### Brief:
Each line below should be copied exactly as it stands.

- Opening Delimiter -

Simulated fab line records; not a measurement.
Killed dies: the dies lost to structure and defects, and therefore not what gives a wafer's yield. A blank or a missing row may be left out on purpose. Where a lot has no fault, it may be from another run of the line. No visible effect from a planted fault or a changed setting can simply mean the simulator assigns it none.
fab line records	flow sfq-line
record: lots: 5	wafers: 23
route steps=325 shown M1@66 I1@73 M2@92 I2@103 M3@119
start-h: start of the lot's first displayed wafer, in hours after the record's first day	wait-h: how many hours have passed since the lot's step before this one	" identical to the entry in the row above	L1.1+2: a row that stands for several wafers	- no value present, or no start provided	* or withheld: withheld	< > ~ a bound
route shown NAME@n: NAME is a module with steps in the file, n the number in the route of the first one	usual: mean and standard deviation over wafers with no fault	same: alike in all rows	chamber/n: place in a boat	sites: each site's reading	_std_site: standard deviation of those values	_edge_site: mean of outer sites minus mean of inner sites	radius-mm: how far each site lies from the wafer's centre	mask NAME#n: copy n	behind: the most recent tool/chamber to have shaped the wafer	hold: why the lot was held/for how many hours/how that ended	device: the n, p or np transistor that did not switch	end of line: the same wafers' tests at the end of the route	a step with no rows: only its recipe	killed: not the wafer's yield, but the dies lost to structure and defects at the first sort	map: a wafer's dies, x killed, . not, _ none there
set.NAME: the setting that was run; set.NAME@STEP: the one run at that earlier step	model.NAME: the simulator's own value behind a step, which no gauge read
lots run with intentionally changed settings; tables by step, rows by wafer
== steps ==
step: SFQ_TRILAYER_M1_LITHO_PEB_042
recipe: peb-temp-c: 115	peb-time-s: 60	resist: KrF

- Closing Delimiter -

### Task output:
Simulated fab line records; not a measurement.
Killed dies: the dies lost to structure and defects, and therefore not what gives a wafer's yield. A blank or a missing row may be left out on purpose. Where a lot has no fault, it may be from another run of the line. No visible effect from a planted fault or a changed setting can simply mean the simulator assigns it none.
fab line records	flow sfq-line
record: lots: 5	wafers: 23
route steps=325 shown M1@66 I1@73 M2@92 I2@103 M3@119
start-h: start of the lot's first displayed wafer, in hours after the record's first day	wait-h: how many hours have passed since the lot's step before this one	" identical to the entry in the row above	L1.1+2: a row that stands for several wafers	- no value present, or no start provided	* or withheld: withheld	< > ~ a bound
route shown NAME@n: NAME is a module with steps in the file, n the number in the route of the first one	usual: mean and standard deviation over wafers with no fault	same: alike in all rows	chamber/n: place in a boat	sites: each site's reading	_std_site: standard deviation of those values	_edge_site: mean of outer sites minus mean of inner sites	radius-mm: how far each site lies from the wafer's centre	mask NAME#n: copy n	behind: the most recent tool/chamber to have shaped the wafer	hold: why the lot was held/for how many hours/how that ended	device: the n, p or np transistor that did not switch	end of line: the same wafers' tests at the end of the route	a step with no rows: only its recipe	killed: not the wafer's yield, but the dies lost to structure and defects at the first sort	map: a wafer's dies, x killed, . not, _ none there
set.NAME: the setting that was run; set.NAME@STEP: the one run at that earlier step	model.NAME: the simulator's own value behind a step, which no gauge read
lots run with intentionally changed settings; tables by step, rows by wafer
== steps ==
step: SFQ_TRILAYER_M1_LITHO_PEB_042
recipe: peb-temp-c: 115	peb-time-s: 60	resist: KrF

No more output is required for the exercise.